++++++++++

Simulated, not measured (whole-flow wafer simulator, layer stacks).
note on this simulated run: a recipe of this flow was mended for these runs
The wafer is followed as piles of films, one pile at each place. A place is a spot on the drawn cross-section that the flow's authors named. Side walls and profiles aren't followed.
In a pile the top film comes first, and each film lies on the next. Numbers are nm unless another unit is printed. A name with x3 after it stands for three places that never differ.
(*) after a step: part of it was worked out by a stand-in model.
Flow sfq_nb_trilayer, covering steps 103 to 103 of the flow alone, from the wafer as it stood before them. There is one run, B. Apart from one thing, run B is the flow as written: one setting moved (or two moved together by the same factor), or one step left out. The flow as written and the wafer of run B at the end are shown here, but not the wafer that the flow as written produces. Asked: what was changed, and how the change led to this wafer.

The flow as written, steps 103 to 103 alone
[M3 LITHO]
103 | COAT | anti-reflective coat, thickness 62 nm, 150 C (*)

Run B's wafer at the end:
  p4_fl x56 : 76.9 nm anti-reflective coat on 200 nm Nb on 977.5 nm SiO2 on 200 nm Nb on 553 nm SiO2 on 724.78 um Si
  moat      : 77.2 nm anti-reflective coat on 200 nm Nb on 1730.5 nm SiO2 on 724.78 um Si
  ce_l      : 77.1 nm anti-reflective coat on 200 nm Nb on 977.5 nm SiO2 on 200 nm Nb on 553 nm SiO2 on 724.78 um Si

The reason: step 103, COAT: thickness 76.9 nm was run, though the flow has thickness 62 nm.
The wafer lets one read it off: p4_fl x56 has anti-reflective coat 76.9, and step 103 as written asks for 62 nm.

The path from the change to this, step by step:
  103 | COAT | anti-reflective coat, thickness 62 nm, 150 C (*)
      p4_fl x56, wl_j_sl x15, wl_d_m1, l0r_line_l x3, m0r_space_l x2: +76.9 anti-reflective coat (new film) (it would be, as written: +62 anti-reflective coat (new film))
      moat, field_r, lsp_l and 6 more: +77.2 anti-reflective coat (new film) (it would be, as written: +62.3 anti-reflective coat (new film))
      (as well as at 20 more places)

++++++++++

Scan the listing above for the line that has "The wafer is", then copy exactly from that line through the line that has "(*) after a".

The wafer is followed as piles of films, one pile at each place. A place is a spot on the drawn cross-section that the flow's authors named. Side walls and profiles aren't followed.
In a pile the top film comes first, and each film lies on the next. Numbers are nm unless another unit is printed. A name with x3 after it stands for three places that never differ.
(*) after a step: part of it was worked out by a stand-in model.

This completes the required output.